(ACTIVITY) Reproduce the data word for word, keeping every line complete.

(MATERIAL SHOWN)
= = = = =

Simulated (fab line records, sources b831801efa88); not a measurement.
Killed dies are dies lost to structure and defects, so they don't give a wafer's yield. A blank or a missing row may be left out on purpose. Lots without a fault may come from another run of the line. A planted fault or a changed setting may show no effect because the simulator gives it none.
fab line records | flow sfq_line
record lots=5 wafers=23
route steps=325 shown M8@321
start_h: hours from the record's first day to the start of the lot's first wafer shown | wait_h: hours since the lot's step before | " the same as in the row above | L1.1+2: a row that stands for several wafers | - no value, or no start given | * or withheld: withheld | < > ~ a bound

= = = = =

(WRITTEN SOLUTION)
Simulated (fab line records, sources b831801efa88); not a measurement.
Killed dies are dies lost to structure and defects, so they don't give a wafer's yield. A blank or a missing row may be left out on purpose. Lots without a fault may come from another run of the line. A planted fault or a changed setting may show no effect because the simulator gives it none.
fab line records | flow sfq_line
record lots=5 wafers=23
route steps=325 shown M8@321
start_h: hours from the record's first day to the start of the lot's first wafer shown | wait_h: hours since the lot's step before | " the same as in the row above | L1.1+2: a row that stands for several wafers | - no value, or no start given | * or withheld: withheld | < > ~ a bound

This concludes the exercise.